########################################

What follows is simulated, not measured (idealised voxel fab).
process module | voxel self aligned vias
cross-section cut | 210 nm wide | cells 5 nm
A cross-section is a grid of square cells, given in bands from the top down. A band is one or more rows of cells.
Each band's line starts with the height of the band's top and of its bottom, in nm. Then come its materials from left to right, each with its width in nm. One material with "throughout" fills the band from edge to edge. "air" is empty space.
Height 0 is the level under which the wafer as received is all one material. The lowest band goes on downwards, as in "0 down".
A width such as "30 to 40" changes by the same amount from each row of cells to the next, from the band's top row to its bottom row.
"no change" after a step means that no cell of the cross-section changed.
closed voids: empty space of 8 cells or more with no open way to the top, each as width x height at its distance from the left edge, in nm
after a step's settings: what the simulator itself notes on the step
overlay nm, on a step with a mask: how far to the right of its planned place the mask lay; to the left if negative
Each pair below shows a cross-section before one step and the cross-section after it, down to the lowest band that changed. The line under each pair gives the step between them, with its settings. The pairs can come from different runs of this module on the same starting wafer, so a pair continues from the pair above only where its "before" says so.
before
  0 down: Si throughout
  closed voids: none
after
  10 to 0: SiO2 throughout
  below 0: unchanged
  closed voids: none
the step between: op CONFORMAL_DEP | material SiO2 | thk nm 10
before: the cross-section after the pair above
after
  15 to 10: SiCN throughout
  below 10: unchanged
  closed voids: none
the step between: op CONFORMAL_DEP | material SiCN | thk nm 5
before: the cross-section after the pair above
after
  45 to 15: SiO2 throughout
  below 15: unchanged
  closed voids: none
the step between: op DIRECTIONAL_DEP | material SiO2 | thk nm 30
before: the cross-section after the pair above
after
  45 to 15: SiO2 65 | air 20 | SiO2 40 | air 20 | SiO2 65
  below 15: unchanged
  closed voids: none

########################################

▶ **ACTION ITEM**
Could you please retype the lines from the start of the data through the line with "A cross-section is", both included, and nothing else?

▶ **WORKED SOLUTION**
What follows is simulated, not measured (idealised voxel fab).
process module | voxel self aligned vias
cross-section cut | 210 nm wide | cells 5 nm
A cross-section is a grid of square cells, given in bands from the top down. A band is one or more rows of cells.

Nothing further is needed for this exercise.